_REQUIRED ACTION_
The records under this task must be duplicated exactly.

********************

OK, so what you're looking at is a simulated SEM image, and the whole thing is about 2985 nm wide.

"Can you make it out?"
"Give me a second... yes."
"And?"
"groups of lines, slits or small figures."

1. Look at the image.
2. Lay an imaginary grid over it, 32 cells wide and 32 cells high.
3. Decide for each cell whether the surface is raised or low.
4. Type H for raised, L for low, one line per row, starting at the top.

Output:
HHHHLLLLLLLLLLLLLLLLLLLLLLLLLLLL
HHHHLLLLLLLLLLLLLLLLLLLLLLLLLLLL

********************

_RESPONSE AREA_
OK, so what you're looking at is a simulated SEM image, and the whole thing is about 2985 nm wide.

"Can you make it out?"
"Give me a second... yes."
"And?"
"groups of lines, slits or small figures."

1. Look at the image.
2. Lay an imaginary grid over it, 32 cells wide and 32 cells high.
3. Decide for each cell whether the surface is raised or low.
4. Type H for raised, L for low, one line per row, starting at the top.

Output:
HHHHLLLLLLLLLLLLLLLLLLLLLLLLLLLL
HHHHLLLLLLLLLLLLLLLLLLLLLLLLLLLL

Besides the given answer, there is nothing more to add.